***
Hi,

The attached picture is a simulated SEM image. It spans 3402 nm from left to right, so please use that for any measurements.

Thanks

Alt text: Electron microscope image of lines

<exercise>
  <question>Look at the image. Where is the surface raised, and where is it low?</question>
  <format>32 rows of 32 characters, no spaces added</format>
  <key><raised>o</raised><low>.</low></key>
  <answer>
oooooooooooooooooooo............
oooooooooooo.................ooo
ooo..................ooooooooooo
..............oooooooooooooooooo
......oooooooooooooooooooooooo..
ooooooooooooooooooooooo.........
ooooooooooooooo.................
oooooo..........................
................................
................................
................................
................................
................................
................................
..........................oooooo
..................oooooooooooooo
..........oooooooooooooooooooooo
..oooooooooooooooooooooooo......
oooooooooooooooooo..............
***

*ACTION ITEM*
From the records above, extract every entry verbatim.

*TASK ANSWER*
Hi,

The attached picture is a simulated SEM image. It spans 3402 nm from left to right, so please use that for any measurements.

Thanks

Alt text: Electron microscope image of lines

<exercise>
  <question>Look at the image. Where is the surface raised, and where is it low?</question>
  <format>32 rows of 32 characters, no spaces added</format>
  <key><raised>o</raised><low>.</low></key>
  <answer>
oooooooooooooooooooo............
oooooooooooo.................ooo
ooo..................ooooooooooo
..............oooooooooooooooooo
......oooooooooooooooooooooooo..
ooooooooooooooooooooooo.........
ooooooooooooooo.................
oooooo..........................
................................
................................
................................
................................
................................
................................
..........................oooooo
..................oooooooooooooo
..........oooooooooooooooooooooo
..oooooooooooooooooooooooo......
oooooooooooooooooo..............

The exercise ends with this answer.